DATASET.
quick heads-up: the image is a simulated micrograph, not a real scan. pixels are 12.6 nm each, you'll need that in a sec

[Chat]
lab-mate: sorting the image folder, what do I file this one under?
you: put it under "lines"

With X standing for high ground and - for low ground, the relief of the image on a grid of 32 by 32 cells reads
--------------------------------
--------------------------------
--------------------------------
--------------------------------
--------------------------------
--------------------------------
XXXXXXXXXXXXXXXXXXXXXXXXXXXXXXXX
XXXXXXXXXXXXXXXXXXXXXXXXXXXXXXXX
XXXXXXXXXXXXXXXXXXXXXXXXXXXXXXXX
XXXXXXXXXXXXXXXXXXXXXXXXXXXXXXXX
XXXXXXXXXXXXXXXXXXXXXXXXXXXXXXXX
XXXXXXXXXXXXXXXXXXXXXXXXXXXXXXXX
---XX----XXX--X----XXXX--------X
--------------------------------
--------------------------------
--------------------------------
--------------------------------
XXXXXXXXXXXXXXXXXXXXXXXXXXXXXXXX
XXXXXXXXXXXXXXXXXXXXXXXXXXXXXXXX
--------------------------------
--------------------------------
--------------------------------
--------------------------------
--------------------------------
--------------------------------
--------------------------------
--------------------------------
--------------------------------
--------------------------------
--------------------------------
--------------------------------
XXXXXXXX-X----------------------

WORK ITEM.
Please output the exact lines of the records above, beginning with the first and stopping after the line that holds "you: put it", and nothing else.

PROBLEM SOLUTION.
quick heads-up: the image is a simulated micrograph, not a real scan. pixels are 12.6 nm each, you'll need that in a sec

[Chat]
lab-mate: sorting the image folder, what do I file this one under?
you: put it under "lines"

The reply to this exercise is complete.